## Work order
Since only part of the material below is wanted, output exactly the lines from the one with "Because killed dies" up to and including the one with "What counts as".

## Records shown

★ ★ ★ ★ ★

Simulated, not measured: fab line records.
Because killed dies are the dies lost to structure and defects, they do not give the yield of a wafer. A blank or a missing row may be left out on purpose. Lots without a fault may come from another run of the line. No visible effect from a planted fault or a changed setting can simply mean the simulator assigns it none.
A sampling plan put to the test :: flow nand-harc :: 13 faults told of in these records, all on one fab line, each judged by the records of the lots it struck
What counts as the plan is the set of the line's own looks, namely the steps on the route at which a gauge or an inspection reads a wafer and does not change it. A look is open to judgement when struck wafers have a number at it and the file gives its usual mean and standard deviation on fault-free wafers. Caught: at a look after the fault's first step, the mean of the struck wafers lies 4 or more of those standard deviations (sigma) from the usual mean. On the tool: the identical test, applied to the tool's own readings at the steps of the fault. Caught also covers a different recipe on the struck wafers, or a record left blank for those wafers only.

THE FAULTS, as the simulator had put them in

★ ★ ★ ★ ★

## Task output
Because killed dies are the dies lost to structure and defects, they do not give the yield of a wafer. A blank or a missing row may be left out on purpose. Lots without a fault may come from another run of the line. No visible effect from a planted fault or a changed setting can simply mean the simulator assigns it none.
A sampling plan put to the test :: flow nand-harc :: 13 faults told of in these records, all on one fab line, each judged by the records of the lots it struck
What counts as the plan is the set of the line's own looks, namely the steps on the route at which a gauge or an inspection reads a wafer and does not change it. A look is open to judgement when struck wafers have a number at it and the file gives its usual mean and standard deviation on fault-free wafers. Caught: at a look after the fault's first step, the mean of the struck wafers lies 4 or more of those standard deviations (sigma) from the usual mean. On the tool: the identical test, applied to the tool's own readings at the steps of the fault. Caught also covers a different recipe on the struck wafers, or a record left blank for those wafers only.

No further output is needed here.